■ ■ ■ ■ ■

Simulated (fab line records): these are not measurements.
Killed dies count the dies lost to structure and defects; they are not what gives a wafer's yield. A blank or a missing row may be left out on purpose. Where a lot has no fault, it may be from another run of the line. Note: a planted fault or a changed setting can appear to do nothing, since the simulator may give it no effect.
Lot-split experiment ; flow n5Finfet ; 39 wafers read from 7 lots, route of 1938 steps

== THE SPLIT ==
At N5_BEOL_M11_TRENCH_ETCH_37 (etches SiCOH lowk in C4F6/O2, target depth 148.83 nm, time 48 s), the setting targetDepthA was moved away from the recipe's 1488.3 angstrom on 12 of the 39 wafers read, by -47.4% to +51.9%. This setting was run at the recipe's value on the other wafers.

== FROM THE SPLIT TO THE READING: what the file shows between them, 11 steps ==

■ ■ ■ ■ ■

Required action: Write out the full listing without altering anything.

Response:
Simulated (fab line records): these are not measurements.
Killed dies count the dies lost to structure and defects; they are not what gives a wafer's yield. A blank or a missing row may be left out on purpose. Where a lot has no fault, it may be from another run of the line. Note: a planted fault or a changed setting can appear to do nothing, since the simulator may give it no effect.
Lot-split experiment ; flow n5Finfet ; 39 wafers read from 7 lots, route of 1938 steps

== THE SPLIT ==
At N5_BEOL_M11_TRENCH_ETCH_37 (etches SiCOH lowk in C4F6/O2, target depth 148.83 nm, time 48 s), the setting targetDepthA was moved away from the recipe's 1488.3 angstrom on 12 of the 39 wafers read, by -47.4% to +51.9%. This setting was run at the recipe's value on the other wafers.

== FROM THE SPLIT TO THE READING: what the file shows between them, 11 steps ==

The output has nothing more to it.